• _Required action_
Every entry below needs to be copied exactly.

*** Provided information Section Begins ***
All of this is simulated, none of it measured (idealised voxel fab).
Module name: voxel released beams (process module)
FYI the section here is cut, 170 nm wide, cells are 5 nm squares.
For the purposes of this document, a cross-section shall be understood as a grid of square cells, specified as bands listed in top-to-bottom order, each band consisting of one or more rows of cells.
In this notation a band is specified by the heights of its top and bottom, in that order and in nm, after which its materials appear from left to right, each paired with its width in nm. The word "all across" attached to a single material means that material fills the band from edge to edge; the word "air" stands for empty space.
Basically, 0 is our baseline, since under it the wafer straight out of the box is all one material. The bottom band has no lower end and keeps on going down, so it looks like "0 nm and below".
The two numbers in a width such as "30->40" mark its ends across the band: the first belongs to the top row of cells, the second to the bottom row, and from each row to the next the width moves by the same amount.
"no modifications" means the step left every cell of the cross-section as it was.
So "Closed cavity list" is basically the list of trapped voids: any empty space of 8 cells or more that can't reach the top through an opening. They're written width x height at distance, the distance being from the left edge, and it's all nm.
*** Provided information Section Ends ***

• _Written reply_
All of this is simulated, none of it measured (idealised voxel fab).
Module name: voxel released beams (process module)
FYI the section here is cut, 170 nm wide, cells are 5 nm squares.
For the purposes of this document, a cross-section shall be understood as a grid of square cells, specified as bands listed in top-to-bottom order, each band consisting of one or more rows of cells.
In this notation a band is specified by the heights of its top and bottom, in that order and in nm, after which its materials appear from left to right, each paired with its width in nm. The word "all across" attached to a single material means that material fills the band from edge to edge; the word "air" stands for empty space.
Basically, 0 is our baseline, since under it the wafer straight out of the box is all one material. The bottom band has no lower end and keeps on going down, so it looks like "0 nm and below".
The two numbers in a width such as "30->40" mark its ends across the band: the first belongs to the top row of cells, the second to the bottom row, and from each row to the next the width moves by the same amount.
"no modifications" means the step left every cell of the cross-section as it was.
So "Closed cavity list" is basically the list of trapped voids: any empty space of 8 cells or more that can't reach the top through an opening. They're written width x height at distance, the distance being from the left edge, and it's all nm.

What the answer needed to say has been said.